============

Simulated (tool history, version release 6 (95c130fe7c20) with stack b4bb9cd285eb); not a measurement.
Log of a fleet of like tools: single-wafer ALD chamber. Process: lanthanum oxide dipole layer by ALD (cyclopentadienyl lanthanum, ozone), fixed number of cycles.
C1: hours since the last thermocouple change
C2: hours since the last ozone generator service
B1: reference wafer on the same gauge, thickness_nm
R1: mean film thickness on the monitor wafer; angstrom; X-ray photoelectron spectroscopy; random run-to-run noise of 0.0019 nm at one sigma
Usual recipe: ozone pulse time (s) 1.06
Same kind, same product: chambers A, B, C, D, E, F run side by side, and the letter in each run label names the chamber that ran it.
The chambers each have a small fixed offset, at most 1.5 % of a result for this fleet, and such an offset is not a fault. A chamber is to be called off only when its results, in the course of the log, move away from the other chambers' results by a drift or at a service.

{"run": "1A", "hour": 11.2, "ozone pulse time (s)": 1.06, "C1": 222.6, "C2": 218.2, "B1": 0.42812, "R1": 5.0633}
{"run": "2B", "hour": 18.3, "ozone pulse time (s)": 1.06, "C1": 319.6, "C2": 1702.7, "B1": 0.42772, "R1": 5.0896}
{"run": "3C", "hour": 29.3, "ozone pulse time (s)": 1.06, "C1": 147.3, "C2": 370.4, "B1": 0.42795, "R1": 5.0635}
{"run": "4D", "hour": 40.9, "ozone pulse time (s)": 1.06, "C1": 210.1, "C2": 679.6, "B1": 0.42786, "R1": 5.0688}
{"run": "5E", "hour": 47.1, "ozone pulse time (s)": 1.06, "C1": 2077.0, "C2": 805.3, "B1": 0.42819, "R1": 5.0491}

============

REQUIREMENT — Retype the material above, line by line, exactly.

ANSWER BOX —
Simulated (tool history, version release 6 (95c130fe7c20) with stack b4bb9cd285eb); not a measurement.
Log of a fleet of like tools: single-wafer ALD chamber. Process: lanthanum oxide dipole layer by ALD (cyclopentadienyl lanthanum, ozone), fixed number of cycles.
C1: hours since the last thermocouple change
C2: hours since the last ozone generator service
B1: reference wafer on the same gauge, thickness_nm
R1: mean film thickness on the monitor wafer; angstrom; X-ray photoelectron spectroscopy; random run-to-run noise of 0.0019 nm at one sigma
Usual recipe: ozone pulse time (s) 1.06
Same kind, same product: chambers A, B, C, D, E, F run side by side, and the letter in each run label names the chamber that ran it.
The chambers each have a small fixed offset, at most 1.5 % of a result for this fleet, and such an offset is not a fault. A chamber is to be called off only when its results, in the course of the log, move away from the other chambers' results by a drift or at a service.

{"run": "1A", "hour": 11.2, "ozone pulse time (s)": 1.06, "C1": 222.6, "C2": 218.2, "B1": 0.42812, "R1": 5.0633}
{"run": "2B", "hour": 18.3, "ozone pulse time (s)": 1.06, "C1": 319.6, "C2": 1702.7, "B1": 0.42772, "R1": 5.0896}
{"run": "3C", "hour": 29.3, "ozone pulse time (s)": 1.06, "C1": 147.3, "C2": 370.4, "B1": 0.42795, "R1": 5.0635}
{"run": "4D", "hour": 40.9, "ozone pulse time (s)": 1.06, "C1": 210.1, "C2": 679.6, "B1": 0.42786, "R1": 5.0688}
{"run": "5E", "hour": 47.1, "ozone pulse time (s)": 1.06, "C1": 2077.0, "C2": 805.3, "B1": 0.42819, "R1": 5.0491}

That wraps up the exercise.